### PROVIDED INFORMATION
/---
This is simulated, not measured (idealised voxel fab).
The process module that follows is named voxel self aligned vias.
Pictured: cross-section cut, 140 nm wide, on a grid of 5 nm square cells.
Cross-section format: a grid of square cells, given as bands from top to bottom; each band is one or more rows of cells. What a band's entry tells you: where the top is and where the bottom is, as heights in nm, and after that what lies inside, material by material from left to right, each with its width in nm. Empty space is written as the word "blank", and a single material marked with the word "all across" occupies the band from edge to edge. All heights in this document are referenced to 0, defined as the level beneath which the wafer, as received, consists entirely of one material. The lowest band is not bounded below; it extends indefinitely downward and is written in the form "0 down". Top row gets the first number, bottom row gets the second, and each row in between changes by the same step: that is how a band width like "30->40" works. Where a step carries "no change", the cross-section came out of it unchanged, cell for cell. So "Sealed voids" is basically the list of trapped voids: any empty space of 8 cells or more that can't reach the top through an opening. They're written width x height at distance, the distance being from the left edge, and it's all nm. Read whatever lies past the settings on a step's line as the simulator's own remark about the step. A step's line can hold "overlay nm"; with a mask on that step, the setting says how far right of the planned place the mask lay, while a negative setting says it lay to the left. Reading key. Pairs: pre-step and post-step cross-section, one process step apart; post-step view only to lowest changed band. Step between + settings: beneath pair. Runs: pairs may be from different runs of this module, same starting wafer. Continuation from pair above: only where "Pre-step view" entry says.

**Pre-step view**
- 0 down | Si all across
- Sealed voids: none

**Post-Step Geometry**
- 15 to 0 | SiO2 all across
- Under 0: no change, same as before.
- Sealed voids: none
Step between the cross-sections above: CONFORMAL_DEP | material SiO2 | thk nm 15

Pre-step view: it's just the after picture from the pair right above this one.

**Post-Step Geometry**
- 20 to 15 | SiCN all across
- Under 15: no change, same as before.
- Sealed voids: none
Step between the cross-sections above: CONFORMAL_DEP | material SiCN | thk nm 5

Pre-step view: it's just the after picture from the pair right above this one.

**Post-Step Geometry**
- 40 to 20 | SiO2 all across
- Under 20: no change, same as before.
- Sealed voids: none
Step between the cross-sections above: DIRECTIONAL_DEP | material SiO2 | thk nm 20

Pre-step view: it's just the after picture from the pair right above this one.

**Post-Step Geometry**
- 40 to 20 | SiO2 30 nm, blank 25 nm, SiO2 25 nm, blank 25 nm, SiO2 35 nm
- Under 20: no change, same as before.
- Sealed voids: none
\---

Each line from the first line of the listing through the line containing "Pictured: cross-section cut, 140" must be set down exactly; no other line belongs in the answer.

This is simulated, not measured (idealised voxel fab).
The process module that follows is named voxel self aligned vias.
Pictured: cross-section cut, 140 nm wide, on a grid of 5 nm square cells.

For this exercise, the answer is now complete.